=== Begin Enclosure ===

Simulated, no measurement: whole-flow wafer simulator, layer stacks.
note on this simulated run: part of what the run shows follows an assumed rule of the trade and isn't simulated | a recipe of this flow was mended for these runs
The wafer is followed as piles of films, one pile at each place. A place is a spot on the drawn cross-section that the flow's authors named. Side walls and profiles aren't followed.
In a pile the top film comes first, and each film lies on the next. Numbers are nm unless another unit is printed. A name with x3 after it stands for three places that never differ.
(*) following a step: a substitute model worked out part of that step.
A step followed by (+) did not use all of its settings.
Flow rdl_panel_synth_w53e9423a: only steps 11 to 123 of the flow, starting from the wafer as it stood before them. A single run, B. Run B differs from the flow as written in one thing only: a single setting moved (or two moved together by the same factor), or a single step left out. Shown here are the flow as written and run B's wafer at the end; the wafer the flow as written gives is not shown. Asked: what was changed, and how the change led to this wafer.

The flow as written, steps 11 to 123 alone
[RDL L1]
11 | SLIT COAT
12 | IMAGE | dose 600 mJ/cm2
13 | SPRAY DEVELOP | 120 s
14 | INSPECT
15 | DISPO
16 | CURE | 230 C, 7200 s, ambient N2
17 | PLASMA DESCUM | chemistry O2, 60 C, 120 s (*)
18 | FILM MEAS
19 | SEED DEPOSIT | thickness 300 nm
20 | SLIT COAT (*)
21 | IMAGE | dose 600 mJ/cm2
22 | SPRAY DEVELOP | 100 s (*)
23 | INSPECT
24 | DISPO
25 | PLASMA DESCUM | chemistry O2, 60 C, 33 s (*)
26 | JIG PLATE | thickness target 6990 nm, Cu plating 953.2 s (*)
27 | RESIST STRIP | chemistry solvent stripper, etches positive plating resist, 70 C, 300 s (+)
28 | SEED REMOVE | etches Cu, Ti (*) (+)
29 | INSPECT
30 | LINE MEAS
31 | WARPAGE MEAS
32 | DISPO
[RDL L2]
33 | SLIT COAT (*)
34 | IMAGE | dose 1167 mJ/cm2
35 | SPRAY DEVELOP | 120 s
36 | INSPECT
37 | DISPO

=== End Enclosure ===

Only the lines from the first line of the records through the line containing "A step followed" should be repeated, exactly as they appear.

=== Written solution ===
Simulated, no measurement: whole-flow wafer simulator, layer stacks.
note on this simulated run: part of what the run shows follows an assumed rule of the trade and isn't simulated | a recipe of this flow was mended for these runs
The wafer is followed as piles of films, one pile at each place. A place is a spot on the drawn cross-section that the flow's authors named. Side walls and profiles aren't followed.
In a pile the top film comes first, and each film lies on the next. Numbers are nm unless another unit is printed. A name with x3 after it stands for three places that never differ.
(*) following a step: a substitute model worked out part of that step.
A step followed by (+) did not use all of its settings.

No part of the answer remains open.